__Brief__
Please reproduce exactly the lines that begin the listing below, up to and including the line where "lots that met" occurs.

┄┄┄┄┄┄┄┄┄┄┄┄┄┄┄┄┄┄┄┄

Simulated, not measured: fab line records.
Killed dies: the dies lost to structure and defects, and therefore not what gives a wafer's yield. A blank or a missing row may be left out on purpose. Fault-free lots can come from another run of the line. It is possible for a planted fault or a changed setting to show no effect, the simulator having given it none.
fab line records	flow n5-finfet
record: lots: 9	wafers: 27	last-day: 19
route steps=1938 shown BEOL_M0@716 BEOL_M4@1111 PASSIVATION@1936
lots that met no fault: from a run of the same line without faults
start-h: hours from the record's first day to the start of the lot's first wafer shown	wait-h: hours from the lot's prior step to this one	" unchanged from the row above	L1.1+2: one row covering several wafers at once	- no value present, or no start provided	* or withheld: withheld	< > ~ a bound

┄┄┄┄┄┄┄┄┄┄┄┄┄┄┄┄┄┄┄┄

__Worked solution__
Simulated, not measured: fab line records.
Killed dies: the dies lost to structure and defects, and therefore not what gives a wafer's yield. A blank or a missing row may be left out on purpose. Fault-free lots can come from another run of the line. It is possible for a planted fault or a changed setting to show no effect, the simulator having given it none.
fab line records	flow n5-finfet
record: lots: 9	wafers: 27	last-day: 19
route steps=1938 shown BEOL_M0@716 BEOL_M4@1111 PASSIVATION@1936
lots that met no fault: from a run of the same line without faults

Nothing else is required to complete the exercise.